********

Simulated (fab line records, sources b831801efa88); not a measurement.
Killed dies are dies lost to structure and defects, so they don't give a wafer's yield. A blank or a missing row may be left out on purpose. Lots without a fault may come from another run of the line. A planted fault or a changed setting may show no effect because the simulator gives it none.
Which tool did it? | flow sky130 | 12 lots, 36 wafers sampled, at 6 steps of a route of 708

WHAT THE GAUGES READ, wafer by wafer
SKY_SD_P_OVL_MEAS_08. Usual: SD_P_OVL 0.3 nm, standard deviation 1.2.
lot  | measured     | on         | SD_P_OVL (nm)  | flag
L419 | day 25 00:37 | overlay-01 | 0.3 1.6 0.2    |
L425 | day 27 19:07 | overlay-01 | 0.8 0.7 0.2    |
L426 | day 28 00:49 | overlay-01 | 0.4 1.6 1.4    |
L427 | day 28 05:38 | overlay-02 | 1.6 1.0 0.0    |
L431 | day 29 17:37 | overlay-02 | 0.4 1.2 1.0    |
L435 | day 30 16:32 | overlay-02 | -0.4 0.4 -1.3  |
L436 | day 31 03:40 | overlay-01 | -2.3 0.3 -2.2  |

********

* [ASSIGNMENT]: Repeat exactly the lines of the listing from its first line through the line that holds "L435 | day 30". Nothing else should appear.

* [RESPONSE AREA]:
Simulated (fab line records, sources b831801efa88); not a measurement.
Killed dies are dies lost to structure and defects, so they don't give a wafer's yield. A blank or a missing row may be left out on purpose. Lots without a fault may come from another run of the line. A planted fault or a changed setting may show no effect because the simulator gives it none.
Which tool did it? | flow sky130 | 12 lots, 36 wafers sampled, at 6 steps of a route of 708

WHAT THE GAUGES READ, wafer by wafer
SKY_SD_P_OVL_MEAS_08. Usual: SD_P_OVL 0.3 nm, standard deviation 1.2.
lot  | measured     | on         | SD_P_OVL (nm)  | flag
L419 | day 25 00:37 | overlay-01 | 0.3 1.6 0.2    |
L425 | day 27 19:07 | overlay-01 | 0.8 0.7 0.2    |
L426 | day 28 00:49 | overlay-01 | 0.4 1.6 1.4    |
L427 | day 28 05:38 | overlay-02 | 1.6 1.0 0.0    |
L431 | day 29 17:37 | overlay-02 | 0.4 1.2 1.0    |
L435 | day 30 16:32 | overlay-02 | -0.4 0.4 -1.3  |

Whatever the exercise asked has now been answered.